(EXTRACTED ENTRIES begins)
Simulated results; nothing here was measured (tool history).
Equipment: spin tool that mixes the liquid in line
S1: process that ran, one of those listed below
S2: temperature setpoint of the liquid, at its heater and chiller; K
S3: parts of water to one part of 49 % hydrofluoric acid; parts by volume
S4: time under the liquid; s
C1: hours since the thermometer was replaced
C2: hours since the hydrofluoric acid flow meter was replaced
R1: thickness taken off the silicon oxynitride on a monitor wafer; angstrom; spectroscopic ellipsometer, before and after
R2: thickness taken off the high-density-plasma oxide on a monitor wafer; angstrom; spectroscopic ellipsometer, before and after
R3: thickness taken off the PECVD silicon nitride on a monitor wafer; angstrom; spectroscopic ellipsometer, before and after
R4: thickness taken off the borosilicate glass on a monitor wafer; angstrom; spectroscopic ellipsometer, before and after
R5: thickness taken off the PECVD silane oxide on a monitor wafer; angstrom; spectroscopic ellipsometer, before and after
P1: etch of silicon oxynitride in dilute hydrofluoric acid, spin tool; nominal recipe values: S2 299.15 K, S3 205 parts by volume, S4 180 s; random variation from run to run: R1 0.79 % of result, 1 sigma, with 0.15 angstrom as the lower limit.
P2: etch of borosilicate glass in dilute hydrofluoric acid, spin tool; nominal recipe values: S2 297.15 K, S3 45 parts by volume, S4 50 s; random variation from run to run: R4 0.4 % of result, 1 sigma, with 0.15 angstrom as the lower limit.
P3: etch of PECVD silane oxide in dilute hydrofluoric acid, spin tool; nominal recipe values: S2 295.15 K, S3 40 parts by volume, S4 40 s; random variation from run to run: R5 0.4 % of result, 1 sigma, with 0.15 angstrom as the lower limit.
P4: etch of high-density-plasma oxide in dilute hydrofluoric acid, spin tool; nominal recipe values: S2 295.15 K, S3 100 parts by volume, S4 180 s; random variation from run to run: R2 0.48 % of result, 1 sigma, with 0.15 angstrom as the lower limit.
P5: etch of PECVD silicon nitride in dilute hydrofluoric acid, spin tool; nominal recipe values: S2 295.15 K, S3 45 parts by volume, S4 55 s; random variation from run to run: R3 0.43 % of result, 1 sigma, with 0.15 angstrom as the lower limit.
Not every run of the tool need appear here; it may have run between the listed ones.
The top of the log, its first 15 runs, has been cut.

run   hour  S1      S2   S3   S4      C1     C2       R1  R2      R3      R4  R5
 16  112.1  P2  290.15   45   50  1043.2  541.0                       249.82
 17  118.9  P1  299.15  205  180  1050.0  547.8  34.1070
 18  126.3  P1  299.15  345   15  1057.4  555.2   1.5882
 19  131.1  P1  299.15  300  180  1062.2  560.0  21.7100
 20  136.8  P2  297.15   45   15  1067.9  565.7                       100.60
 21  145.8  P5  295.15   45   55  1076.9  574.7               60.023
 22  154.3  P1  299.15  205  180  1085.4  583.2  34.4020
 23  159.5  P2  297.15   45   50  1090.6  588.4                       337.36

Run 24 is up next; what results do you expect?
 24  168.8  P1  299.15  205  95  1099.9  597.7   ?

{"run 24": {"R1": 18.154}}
(EXTRACTED ENTRIES ends)

WORK TASK: Retype exactly the lines from the start of the entries through the one with "C2: hours since"; include both ends.

EXERCISE OUTPUT:
Simulated results; nothing here was measured (tool history).
Equipment: spin tool that mixes the liquid in line
S1: process that ran, one of those listed below
S2: temperature setpoint of the liquid, at its heater and chiller; K
S3: parts of water to one part of 49 % hydrofluoric acid; parts by volume
S4: time under the liquid; s
C1: hours since the thermometer was replaced
C2: hours since the hydrofluoric acid flow meter was replaced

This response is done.